**Assigned task**: Set down again exactly the lines of the listing below that fall between the line holding "Because killed dies" and the line holding "The step: strips in O2, time 180 s.", inclusive.

**Information shown**:
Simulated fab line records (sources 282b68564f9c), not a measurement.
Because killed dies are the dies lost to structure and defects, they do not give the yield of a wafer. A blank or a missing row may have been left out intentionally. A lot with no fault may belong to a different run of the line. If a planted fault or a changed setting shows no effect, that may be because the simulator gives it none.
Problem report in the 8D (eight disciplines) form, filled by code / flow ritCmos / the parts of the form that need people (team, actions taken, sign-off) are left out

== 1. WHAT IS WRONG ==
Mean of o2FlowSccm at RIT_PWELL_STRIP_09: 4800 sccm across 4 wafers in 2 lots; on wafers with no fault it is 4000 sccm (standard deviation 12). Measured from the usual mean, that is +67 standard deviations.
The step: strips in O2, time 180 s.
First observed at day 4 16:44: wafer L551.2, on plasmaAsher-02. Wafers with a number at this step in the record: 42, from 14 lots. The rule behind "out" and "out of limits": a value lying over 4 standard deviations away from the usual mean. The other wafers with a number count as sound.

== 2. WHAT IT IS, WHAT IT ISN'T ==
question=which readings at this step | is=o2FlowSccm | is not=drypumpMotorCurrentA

**Response box**:
Because killed dies are the dies lost to structure and defects, they do not give the yield of a wafer. A blank or a missing row may have been left out intentionally. A lot with no fault may belong to a different run of the line. If a planted fault or a changed setting shows no effect, that may be because the simulator gives it none.
Problem report in the 8D (eight disciplines) form, filled by code / flow ritCmos / the parts of the form that need people (team, actions taken, sign-off) are left out

== 1. WHAT IS WRONG ==
Mean of o2FlowSccm at RIT_PWELL_STRIP_09: 4800 sccm across 4 wafers in 2 lots; on wafers with no fault it is 4000 sccm (standard deviation 12). Measured from the usual mean, that is +67 standard deviations.
The step: strips in O2, time 180 s.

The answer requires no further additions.